== Assignment ==
All of the entries are to be written out again verbatim.

== Information supplied ==
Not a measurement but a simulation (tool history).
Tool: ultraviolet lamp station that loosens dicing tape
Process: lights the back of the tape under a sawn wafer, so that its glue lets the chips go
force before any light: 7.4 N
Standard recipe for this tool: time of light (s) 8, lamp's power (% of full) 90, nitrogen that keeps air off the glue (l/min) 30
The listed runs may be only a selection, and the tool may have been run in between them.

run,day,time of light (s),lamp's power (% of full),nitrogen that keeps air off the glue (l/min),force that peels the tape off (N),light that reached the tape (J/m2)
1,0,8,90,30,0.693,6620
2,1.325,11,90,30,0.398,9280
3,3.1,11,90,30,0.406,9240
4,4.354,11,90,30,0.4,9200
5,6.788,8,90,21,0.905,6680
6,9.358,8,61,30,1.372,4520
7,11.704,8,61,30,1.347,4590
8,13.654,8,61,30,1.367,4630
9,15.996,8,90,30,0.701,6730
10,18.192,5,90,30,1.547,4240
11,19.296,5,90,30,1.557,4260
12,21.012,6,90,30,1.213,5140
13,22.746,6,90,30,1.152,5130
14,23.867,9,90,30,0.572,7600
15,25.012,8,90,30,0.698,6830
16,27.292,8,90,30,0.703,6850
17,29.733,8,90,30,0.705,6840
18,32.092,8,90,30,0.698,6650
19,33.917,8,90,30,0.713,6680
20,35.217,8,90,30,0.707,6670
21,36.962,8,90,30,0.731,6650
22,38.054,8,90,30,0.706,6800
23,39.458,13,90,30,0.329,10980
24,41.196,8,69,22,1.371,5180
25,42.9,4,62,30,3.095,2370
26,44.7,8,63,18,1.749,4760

== Answer space ==
Not a measurement but a simulation (tool history).
Tool: ultraviolet lamp station that loosens dicing tape
Process: lights the back of the tape under a sawn wafer, so that its glue lets the chips go
force before any light: 7.4 N
Standard recipe for this tool: time of light (s) 8, lamp's power (% of full) 90, nitrogen that keeps air off the glue (l/min) 30
The listed runs may be only a selection, and the tool may have been run in between them.

run,day,time of light (s),lamp's power (% of full),nitrogen that keeps air off the glue (l/min),force that peels the tape off (N),light that reached the tape (J/m2)
1,0,8,90,30,0.693,6620
2,1.325,11,90,30,0.398,9280
3,3.1,11,90,30,0.406,9240
4,4.354,11,90,30,0.4,9200
5,6.788,8,90,21,0.905,6680
6,9.358,8,61,30,1.372,4520
7,11.704,8,61,30,1.347,4590
8,13.654,8,61,30,1.367,4630
9,15.996,8,90,30,0.701,6730
10,18.192,5,90,30,1.547,4240
11,19.296,5,90,30,1.557,4260
12,21.012,6,90,30,1.213,5140
13,22.746,6,90,30,1.152,5130
14,23.867,9,90,30,0.572,7600
15,25.012,8,90,30,0.698,6830
16,27.292,8,90,30,0.703,6850
17,29.733,8,90,30,0.705,6840
18,32.092,8,90,30,0.698,6650
19,33.917,8,90,30,0.713,6680
20,35.217,8,90,30,0.707,6670
21,36.962,8,90,30,0.731,6650
22,38.054,8,90,30,0.706,6800
23,39.458,13,90,30,0.329,10980
24,41.196,8,69,22,1.371,5180
25,42.9,4,62,30,3.095,2370
26,44.7,8,63,18,1.749,4760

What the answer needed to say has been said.